▼▼▼

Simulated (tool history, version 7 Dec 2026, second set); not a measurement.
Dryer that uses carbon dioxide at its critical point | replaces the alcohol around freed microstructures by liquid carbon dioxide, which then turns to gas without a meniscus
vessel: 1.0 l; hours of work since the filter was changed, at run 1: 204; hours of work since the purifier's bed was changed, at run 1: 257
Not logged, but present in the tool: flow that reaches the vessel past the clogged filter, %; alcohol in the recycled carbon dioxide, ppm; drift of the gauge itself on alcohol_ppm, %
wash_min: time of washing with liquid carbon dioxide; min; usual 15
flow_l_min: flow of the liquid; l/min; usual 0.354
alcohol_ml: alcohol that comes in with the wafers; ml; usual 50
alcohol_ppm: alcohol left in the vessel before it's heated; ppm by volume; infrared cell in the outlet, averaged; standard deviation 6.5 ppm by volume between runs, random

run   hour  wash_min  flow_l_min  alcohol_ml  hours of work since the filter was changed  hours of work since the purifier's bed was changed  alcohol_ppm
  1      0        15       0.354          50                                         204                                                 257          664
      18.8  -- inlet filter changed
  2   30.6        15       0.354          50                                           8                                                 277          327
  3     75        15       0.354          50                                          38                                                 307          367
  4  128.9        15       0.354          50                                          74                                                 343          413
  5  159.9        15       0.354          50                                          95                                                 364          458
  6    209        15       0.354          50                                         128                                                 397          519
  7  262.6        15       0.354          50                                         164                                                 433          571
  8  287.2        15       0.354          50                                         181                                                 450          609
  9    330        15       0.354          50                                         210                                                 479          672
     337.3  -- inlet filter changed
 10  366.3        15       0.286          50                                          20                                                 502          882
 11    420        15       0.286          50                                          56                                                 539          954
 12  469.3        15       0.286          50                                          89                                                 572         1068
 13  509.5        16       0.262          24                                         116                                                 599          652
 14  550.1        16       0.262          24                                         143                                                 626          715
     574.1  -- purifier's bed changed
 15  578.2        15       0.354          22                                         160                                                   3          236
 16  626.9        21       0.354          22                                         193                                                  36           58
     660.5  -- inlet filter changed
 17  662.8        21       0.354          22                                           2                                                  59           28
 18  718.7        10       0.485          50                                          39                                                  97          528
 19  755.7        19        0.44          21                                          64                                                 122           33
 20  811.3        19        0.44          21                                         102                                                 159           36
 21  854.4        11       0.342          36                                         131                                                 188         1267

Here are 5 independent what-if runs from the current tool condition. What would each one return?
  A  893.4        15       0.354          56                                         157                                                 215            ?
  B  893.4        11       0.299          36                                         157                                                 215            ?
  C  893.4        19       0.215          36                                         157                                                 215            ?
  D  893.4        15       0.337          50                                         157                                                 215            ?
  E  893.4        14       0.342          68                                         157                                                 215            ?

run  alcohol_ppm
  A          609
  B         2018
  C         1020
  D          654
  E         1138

▲▲▲

» REQUIREMENT: Each line from the start of the listing through the line with "flow_l_min: flow of" is to be restated verbatim, both ends included.

» ANSWER AREA:
Simulated (tool history, version 7 Dec 2026, second set); not a measurement.
Dryer that uses carbon dioxide at its critical point | replaces the alcohol around freed microstructures by liquid carbon dioxide, which then turns to gas without a meniscus
vessel: 1.0 l; hours of work since the filter was changed, at run 1: 204; hours of work since the purifier's bed was changed, at run 1: 257
Not logged, but present in the tool: flow that reaches the vessel past the clogged filter, %; alcohol in the recycled carbon dioxide, ppm; drift of the gauge itself on alcohol_ppm, %
wash_min: time of washing with liquid carbon dioxide; min; usual 15
flow_l_min: flow of the liquid; l/min; usual 0.354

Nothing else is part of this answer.